• Required action:
The lines below should be written out again in full, exactly as they are.

##############################

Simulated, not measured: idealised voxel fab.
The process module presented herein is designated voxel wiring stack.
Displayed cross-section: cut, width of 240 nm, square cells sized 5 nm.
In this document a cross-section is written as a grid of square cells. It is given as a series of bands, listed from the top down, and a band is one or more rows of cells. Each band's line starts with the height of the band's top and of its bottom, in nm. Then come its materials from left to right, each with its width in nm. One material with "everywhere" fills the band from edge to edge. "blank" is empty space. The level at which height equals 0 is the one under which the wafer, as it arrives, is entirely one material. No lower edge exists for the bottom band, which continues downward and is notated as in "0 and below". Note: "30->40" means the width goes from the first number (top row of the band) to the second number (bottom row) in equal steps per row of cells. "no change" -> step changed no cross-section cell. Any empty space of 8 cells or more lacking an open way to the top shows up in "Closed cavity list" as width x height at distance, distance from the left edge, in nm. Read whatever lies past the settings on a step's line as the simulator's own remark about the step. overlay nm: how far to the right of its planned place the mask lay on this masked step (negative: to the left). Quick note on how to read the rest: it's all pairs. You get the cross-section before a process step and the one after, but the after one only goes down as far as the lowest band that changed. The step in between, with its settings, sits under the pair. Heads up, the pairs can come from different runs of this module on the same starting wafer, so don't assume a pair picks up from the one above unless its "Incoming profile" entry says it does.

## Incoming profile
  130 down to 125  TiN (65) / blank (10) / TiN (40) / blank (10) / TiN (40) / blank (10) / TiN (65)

##############################

• Your solution:
Simulated, not measured: idealised voxel fab.
The process module presented herein is designated voxel wiring stack.
Displayed cross-section: cut, width of 240 nm, square cells sized 5 nm.
In this document a cross-section is written as a grid of square cells. It is given as a series of bands, listed from the top down, and a band is one or more rows of cells. Each band's line starts with the height of the band's top and of its bottom, in nm. Then come its materials from left to right, each with its width in nm. One material with "everywhere" fills the band from edge to edge. "blank" is empty space. The level at which height equals 0 is the one under which the wafer, as it arrives, is entirely one material. No lower edge exists for the bottom band, which continues downward and is notated as in "0 and below". Note: "30->40" means the width goes from the first number (top row of the band) to the second number (bottom row) in equal steps per row of cells. "no change" -> step changed no cross-section cell. Any empty space of 8 cells or more lacking an open way to the top shows up in "Closed cavity list" as width x height at distance, distance from the left edge, in nm. Read whatever lies past the settings on a step's line as the simulator's own remark about the step. overlay nm: how far to the right of its planned place the mask lay on this masked step (negative: to the left). Quick note on how to read the rest: it's all pairs. You get the cross-section before a process step and the one after, but the after one only goes down as far as the lowest band that changed. The step in between, with its settings, sits under the pair. Heads up, the pairs can come from different runs of this module on the same starting wafer, so don't assume a pair picks up from the one above unless its "Incoming profile" entry says it does.

## Incoming profile
  130 down to 125  TiN (65) / blank (10) / TiN (40) / blank (10) / TiN (40) / blank (10) / TiN (65)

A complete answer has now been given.